* _ACTION ITEM_
All of the records listed below should be retyped exactly.

* _STORED DATA_
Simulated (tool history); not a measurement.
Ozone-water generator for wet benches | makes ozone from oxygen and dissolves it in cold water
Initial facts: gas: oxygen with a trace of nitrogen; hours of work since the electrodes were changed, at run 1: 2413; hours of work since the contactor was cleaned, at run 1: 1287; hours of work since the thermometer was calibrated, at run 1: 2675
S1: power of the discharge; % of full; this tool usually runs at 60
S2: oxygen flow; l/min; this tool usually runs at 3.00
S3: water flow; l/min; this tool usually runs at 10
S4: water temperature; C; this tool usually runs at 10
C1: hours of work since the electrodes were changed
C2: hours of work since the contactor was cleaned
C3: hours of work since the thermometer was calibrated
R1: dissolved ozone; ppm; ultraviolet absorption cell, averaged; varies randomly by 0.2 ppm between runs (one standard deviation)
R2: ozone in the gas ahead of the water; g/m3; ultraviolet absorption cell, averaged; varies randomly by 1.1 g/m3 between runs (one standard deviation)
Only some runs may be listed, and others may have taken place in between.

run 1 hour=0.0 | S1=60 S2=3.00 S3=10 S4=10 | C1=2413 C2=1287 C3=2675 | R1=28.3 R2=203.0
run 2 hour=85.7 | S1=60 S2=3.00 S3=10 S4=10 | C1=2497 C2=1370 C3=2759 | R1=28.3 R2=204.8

* _RESPONSE BOX_
Simulated (tool history); not a measurement.
Ozone-water generator for wet benches | makes ozone from oxygen and dissolves it in cold water
Initial facts: gas: oxygen with a trace of nitrogen; hours of work since the electrodes were changed, at run 1: 2413; hours of work since the contactor was cleaned, at run 1: 1287; hours of work since the thermometer was calibrated, at run 1: 2675
S1: power of the discharge; % of full; this tool usually runs at 60
S2: oxygen flow; l/min; this tool usually runs at 3.00
S3: water flow; l/min; this tool usually runs at 10
S4: water temperature; C; this tool usually runs at 10
C1: hours of work since the electrodes were changed
C2: hours of work since the contactor was cleaned
C3: hours of work since the thermometer was calibrated
R1: dissolved ozone; ppm; ultraviolet absorption cell, averaged; varies randomly by 0.2 ppm between runs (one standard deviation)
R2: ozone in the gas ahead of the water; g/m3; ultraviolet absorption cell, averaged; varies randomly by 1.1 g/m3 between runs (one standard deviation)
Only some runs may be listed, and others may have taken place in between.

run 1 hour=0.0 | S1=60 S2=3.00 S3=10 S4=10 | C1=2413 C2=1287 C3=2675 | R1=28.3 R2=203.0
run 2 hour=85.7 | S1=60 S2=3.00 S3=10 S4=10 | C1=2497 C2=1370 C3=2759 | R1=28.3 R2=204.8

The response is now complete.